**INFORMATION**
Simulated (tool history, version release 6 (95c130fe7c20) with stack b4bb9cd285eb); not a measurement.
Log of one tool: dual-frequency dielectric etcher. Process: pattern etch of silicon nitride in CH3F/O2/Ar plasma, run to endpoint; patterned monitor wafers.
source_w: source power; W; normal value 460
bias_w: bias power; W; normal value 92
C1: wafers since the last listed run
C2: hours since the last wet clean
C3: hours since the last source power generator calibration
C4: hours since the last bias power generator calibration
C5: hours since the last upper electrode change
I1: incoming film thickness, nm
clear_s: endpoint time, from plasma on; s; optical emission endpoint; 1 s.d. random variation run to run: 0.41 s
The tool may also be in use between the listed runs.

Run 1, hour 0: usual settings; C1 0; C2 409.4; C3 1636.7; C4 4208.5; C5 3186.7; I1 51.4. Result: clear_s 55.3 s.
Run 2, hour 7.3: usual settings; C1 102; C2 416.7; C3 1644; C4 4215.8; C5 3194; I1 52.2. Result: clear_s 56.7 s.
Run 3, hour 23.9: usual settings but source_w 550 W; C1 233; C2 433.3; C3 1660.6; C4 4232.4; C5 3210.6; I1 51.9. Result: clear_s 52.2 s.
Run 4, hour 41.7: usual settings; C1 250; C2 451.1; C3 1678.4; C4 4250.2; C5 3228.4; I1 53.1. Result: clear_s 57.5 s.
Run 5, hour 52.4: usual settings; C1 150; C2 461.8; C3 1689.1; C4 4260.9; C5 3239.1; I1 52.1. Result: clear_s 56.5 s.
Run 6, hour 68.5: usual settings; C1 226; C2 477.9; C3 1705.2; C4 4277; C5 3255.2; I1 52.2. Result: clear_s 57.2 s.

**WORK REQUEST**
With nothing left out, return each entry exactly.

**RESULT**
Simulated (tool history, version release 6 (95c130fe7c20) with stack b4bb9cd285eb); not a measurement.
Log of one tool: dual-frequency dielectric etcher. Process: pattern etch of silicon nitride in CH3F/O2/Ar plasma, run to endpoint; patterned monitor wafers.
source_w: source power; W; normal value 460
bias_w: bias power; W; normal value 92
C1: wafers since the last listed run
C2: hours since the last wet clean
C3: hours since the last source power generator calibration
C4: hours since the last bias power generator calibration
C5: hours since the last upper electrode change
I1: incoming film thickness, nm
clear_s: endpoint time, from plasma on; s; optical emission endpoint; 1 s.d. random variation run to run: 0.41 s
The tool may also be in use between the listed runs.

Run 1, hour 0: usual settings; C1 0; C2 409.4; C3 1636.7; C4 4208.5; C5 3186.7; I1 51.4. Result: clear_s 55.3 s.
Run 2, hour 7.3: usual settings; C1 102; C2 416.7; C3 1644; C4 4215.8; C5 3194; I1 52.2. Result: clear_s 56.7 s.
Run 3, hour 23.9: usual settings but source_w 550 W; C1 233; C2 433.3; C3 1660.6; C4 4232.4; C5 3210.6; I1 51.9. Result: clear_s 52.2 s.
Run 4, hour 41.7: usual settings; C1 250; C2 451.1; C3 1678.4; C4 4250.2; C5 3228.4; I1 53.1. Result: clear_s 57.5 s.
Run 5, hour 52.4: usual settings; C1 150; C2 461.8; C3 1689.1; C4 4260.9; C5 3239.1; I1 52.1. Result: clear_s 56.5 s.
Run 6, hour 68.5: usual settings; C1 226; C2 477.9; C3 1705.2; C4 4277; C5 3255.2; I1 52.2. Result: clear_s 57.2 s.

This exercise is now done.